*** SUPPLIED INFORMATION Section Begins ***

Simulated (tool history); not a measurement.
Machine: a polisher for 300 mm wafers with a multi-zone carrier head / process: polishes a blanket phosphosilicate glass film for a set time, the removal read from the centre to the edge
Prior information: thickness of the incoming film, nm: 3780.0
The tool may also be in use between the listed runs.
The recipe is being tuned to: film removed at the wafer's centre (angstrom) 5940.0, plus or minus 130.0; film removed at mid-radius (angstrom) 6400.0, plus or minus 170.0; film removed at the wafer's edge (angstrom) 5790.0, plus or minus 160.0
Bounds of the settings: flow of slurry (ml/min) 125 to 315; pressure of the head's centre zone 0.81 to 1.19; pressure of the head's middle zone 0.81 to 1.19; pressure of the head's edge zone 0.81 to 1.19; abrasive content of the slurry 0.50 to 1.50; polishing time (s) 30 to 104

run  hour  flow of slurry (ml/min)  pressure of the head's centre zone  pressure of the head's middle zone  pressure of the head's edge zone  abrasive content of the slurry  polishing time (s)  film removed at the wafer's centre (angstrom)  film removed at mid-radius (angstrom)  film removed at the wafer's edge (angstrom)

*** SUPPLIED INFORMATION Section Ends ***

The whole listing is needed again, word for word.

[ANSWER BOX]:
Simulated (tool history); not a measurement.
Machine: a polisher for 300 mm wafers with a multi-zone carrier head / process: polishes a blanket phosphosilicate glass film for a set time, the removal read from the centre to the edge
Prior information: thickness of the incoming film, nm: 3780.0
The tool may also be in use between the listed runs.
The recipe is being tuned to: film removed at the wafer's centre (angstrom) 5940.0, plus or minus 130.0; film removed at mid-radius (angstrom) 6400.0, plus or minus 170.0; film removed at the wafer's edge (angstrom) 5790.0, plus or minus 160.0
Bounds of the settings: flow of slurry (ml/min) 125 to 315; pressure of the head's centre zone 0.81 to 1.19; pressure of the head's middle zone 0.81 to 1.19; pressure of the head's edge zone 0.81 to 1.19; abrasive content of the slurry 0.50 to 1.50; polishing time (s) 30 to 104

run  hour  flow of slurry (ml/min)  pressure of the head's centre zone  pressure of the head's middle zone  pressure of the head's edge zone  abrasive content of the slurry  polishing time (s)  film removed at the wafer's centre (angstrom)  film removed at mid-radius (angstrom)  film removed at the wafer's edge (angstrom)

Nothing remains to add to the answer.